Work task:
Transcribe every record exactly, omitting none.

Extracted material:
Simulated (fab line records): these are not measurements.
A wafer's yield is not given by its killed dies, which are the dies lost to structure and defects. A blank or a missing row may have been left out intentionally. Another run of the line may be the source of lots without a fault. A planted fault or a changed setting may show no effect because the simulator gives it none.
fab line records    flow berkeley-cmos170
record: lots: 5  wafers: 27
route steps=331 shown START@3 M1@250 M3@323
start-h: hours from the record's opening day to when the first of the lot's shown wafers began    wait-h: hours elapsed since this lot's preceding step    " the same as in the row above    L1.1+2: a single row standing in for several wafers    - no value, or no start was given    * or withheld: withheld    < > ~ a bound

Response area:
Simulated (fab line records): these are not measurements.
A wafer's yield is not given by its killed dies, which are the dies lost to structure and defects. A blank or a missing row may have been left out intentionally. Another run of the line may be the source of lots without a fault. A planted fault or a changed setting may show no effect because the simulator gives it none.
fab line records    flow berkeley-cmos170
record: lots: 5  wafers: 27
route steps=331 shown START@3 M1@250 M3@323
start-h: hours from the record's opening day to when the first of the lot's shown wafers began    wait-h: hours elapsed since this lot's preceding step    " the same as in the row above    L1.1+2: a single row standing in for several wafers    - no value, or no start was given    * or withheld: withheld    < > ~ a bound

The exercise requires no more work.